▶ _Activity_:
Copy the lines of the entries exactly, from the opening one to the one holding "subject: lines", and leave out everything after.

== Segment start ==

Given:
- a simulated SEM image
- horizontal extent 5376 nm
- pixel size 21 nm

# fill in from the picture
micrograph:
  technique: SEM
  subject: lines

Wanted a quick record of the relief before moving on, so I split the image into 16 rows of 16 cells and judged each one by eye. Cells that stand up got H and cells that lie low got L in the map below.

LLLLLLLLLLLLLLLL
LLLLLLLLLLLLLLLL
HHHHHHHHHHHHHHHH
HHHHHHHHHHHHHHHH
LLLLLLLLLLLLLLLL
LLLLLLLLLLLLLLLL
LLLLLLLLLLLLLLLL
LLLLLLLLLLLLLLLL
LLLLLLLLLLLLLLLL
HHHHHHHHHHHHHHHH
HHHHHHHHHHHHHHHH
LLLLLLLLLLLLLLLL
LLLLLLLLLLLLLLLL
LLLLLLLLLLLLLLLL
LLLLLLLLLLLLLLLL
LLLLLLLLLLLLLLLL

== Segment end ==

▶ _Your response_:
Given:
- a simulated SEM image
- horizontal extent 5376 nm
- pixel size 21 nm

# fill in from the picture
micrograph:
  technique: SEM
  subject: lines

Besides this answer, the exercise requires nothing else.